_ _ _ _ _

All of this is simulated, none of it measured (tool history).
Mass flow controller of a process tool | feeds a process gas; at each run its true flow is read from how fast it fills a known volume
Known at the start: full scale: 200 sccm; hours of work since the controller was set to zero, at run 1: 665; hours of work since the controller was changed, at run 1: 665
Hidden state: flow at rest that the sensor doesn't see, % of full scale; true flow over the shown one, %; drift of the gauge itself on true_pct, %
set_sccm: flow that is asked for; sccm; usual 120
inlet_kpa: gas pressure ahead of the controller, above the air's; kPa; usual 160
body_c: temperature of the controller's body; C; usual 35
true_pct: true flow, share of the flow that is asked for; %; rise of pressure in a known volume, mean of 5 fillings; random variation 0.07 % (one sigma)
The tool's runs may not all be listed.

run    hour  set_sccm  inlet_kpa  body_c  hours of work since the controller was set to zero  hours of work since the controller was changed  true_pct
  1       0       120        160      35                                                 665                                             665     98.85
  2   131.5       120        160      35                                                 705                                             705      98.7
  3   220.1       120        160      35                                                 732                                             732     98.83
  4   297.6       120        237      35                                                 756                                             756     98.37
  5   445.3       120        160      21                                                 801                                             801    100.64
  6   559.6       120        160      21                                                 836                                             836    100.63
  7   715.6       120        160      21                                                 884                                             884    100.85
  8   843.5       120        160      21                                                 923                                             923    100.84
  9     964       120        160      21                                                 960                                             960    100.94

_ _ _ _ _

Requirement - Write out only the lines from the very start of the entries above to the line that includes "body_c: temperature of", both ends included, each one unchanged.

Answer box -
All of this is simulated, none of it measured (tool history).
Mass flow controller of a process tool | feeds a process gas; at each run its true flow is read from how fast it fills a known volume
Known at the start: full scale: 200 sccm; hours of work since the controller was set to zero, at run 1: 665; hours of work since the controller was changed, at run 1: 665
Hidden state: flow at rest that the sensor doesn't see, % of full scale; true flow over the shown one, %; drift of the gauge itself on true_pct, %
set_sccm: flow that is asked for; sccm; usual 120
inlet_kpa: gas pressure ahead of the controller, above the air's; kPa; usual 160
body_c: temperature of the controller's body; C; usual 35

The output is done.